— TASK ITEM —
Output all the data exactly.

THE DATA Start Marker

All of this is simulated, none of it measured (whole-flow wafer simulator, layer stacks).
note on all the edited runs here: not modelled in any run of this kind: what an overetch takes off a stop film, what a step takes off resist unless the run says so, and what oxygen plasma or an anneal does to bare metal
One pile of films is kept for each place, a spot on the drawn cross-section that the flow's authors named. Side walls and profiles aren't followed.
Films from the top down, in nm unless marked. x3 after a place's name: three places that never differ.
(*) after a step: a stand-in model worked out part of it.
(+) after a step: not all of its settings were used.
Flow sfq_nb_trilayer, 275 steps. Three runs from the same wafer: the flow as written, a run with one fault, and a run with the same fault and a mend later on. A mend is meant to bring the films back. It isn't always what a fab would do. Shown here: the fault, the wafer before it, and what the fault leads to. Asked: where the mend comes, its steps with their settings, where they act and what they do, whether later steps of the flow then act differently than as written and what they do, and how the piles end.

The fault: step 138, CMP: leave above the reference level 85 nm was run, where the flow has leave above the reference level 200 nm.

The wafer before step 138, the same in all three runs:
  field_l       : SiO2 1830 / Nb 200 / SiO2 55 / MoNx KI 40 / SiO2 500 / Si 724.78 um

THE DATA End Marker

— RESPONSE BOX —
All of this is simulated, none of it measured (whole-flow wafer simulator, layer stacks).
note on all the edited runs here: not modelled in any run of this kind: what an overetch takes off a stop film, what a step takes off resist unless the run says so, and what oxygen plasma or an anneal does to bare metal
One pile of films is kept for each place, a spot on the drawn cross-section that the flow's authors named. Side walls and profiles aren't followed.
Films from the top down, in nm unless marked. x3 after a place's name: three places that never differ.
(*) after a step: a stand-in model worked out part of it.
(+) after a step: not all of its settings were used.
Flow sfq_nb_trilayer, 275 steps. Three runs from the same wafer: the flow as written, a run with one fault, and a run with the same fault and a mend later on. A mend is meant to bring the films back. It isn't always what a fab would do. Shown here: the fault, the wafer before it, and what the fault leads to. Asked: where the mend comes, its steps with their settings, where they act and what they do, whether later steps of the flow then act differently than as written and what they do, and how the piles end.

The fault: step 138, CMP: leave above the reference level 85 nm was run, where the flow has leave above the reference level 200 nm.

The wafer before step 138, the same in all three runs:
  field_l       : SiO2 1830 / Nb 200 / SiO2 55 / MoNx KI 40 / SiO2 500 / Si 724.78 um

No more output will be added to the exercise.